[Opening The data section]
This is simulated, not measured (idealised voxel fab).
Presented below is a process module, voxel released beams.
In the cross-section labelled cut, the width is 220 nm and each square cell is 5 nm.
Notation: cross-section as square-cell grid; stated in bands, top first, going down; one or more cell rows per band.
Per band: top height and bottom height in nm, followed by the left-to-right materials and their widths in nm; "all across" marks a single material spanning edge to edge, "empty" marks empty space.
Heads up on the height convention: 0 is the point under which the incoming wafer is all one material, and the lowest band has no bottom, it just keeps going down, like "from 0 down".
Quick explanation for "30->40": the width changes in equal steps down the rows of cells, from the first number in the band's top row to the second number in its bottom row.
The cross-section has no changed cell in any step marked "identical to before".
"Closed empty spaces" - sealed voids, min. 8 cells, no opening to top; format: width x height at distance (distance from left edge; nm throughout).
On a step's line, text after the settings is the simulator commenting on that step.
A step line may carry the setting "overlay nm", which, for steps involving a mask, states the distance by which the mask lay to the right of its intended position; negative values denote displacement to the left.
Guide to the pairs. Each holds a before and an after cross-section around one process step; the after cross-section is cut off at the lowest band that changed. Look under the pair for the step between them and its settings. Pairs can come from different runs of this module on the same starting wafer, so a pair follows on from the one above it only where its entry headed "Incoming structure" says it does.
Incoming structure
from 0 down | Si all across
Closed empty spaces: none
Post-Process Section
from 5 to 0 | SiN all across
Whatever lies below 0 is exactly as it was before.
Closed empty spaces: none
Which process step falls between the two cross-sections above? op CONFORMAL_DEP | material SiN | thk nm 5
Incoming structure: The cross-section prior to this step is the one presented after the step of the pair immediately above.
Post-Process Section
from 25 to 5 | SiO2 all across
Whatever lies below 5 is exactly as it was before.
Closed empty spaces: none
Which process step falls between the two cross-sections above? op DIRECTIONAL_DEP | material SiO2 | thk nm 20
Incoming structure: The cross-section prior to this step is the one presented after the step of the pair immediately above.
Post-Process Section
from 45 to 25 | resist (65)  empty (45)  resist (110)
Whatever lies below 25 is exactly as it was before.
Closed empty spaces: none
[Closing The data section]

• _Exercise_:
Take the lines from the first line of the records through the line holding "Notation: cross-section as", both included, and please reproduce them exactly with nothing added.

• _Answer space_:
This is simulated, not measured (idealised voxel fab).
Presented below is a process module, voxel released beams.
In the cross-section labelled cut, the width is 220 nm and each square cell is 5 nm.
Notation: cross-section as square-cell grid; stated in bands, top first, going down; one or more cell rows per band.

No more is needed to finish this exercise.